Each line from the beginning of the data below through the line containing "C2: hours of" should be repeated exactly, please.

[[ Available data, beginning ]]

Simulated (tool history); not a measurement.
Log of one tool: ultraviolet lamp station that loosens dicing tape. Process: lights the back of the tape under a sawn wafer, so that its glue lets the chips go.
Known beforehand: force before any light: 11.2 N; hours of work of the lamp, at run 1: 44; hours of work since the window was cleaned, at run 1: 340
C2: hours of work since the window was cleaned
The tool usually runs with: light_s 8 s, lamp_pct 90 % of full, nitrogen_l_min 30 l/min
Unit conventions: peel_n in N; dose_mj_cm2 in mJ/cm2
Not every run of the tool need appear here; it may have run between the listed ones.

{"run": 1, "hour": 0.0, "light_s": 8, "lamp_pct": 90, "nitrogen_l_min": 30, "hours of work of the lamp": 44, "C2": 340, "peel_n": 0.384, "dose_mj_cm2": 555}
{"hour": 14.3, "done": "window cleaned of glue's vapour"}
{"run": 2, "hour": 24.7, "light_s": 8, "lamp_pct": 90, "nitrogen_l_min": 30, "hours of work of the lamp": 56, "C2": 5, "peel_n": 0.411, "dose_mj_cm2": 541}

[[ Available data, end ]]

Answer section ▸
Simulated (tool history); not a measurement.
Log of one tool: ultraviolet lamp station that loosens dicing tape. Process: lights the back of the tape under a sawn wafer, so that its glue lets the chips go.
Known beforehand: force before any light: 11.2 N; hours of work of the lamp, at run 1: 44; hours of work since the window was cleaned, at run 1: 340
C2: hours of work since the window was cleaned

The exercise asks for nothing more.